Assignment -
Line by line, reproduce exactly the beginning of the listing below, ending with the line that contains "C1: hours of" and adding nothing.

Input data -
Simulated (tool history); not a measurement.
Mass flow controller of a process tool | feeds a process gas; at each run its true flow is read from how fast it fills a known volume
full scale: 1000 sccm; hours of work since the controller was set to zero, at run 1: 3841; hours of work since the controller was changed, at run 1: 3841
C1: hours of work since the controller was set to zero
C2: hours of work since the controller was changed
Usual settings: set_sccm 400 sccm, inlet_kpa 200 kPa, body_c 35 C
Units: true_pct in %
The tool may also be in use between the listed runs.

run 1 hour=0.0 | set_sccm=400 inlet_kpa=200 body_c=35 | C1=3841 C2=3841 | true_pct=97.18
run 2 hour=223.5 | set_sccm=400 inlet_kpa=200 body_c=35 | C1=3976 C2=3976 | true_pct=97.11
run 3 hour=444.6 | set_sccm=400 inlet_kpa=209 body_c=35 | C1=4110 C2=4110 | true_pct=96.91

Result -
Simulated (tool history); not a measurement.
Mass flow controller of a process tool | feeds a process gas; at each run its true flow is read from how fast it fills a known volume
full scale: 1000 sccm; hours of work since the controller was set to zero, at run 1: 3841; hours of work since the controller was changed, at run 1: 3841
C1: hours of work since the controller was set to zero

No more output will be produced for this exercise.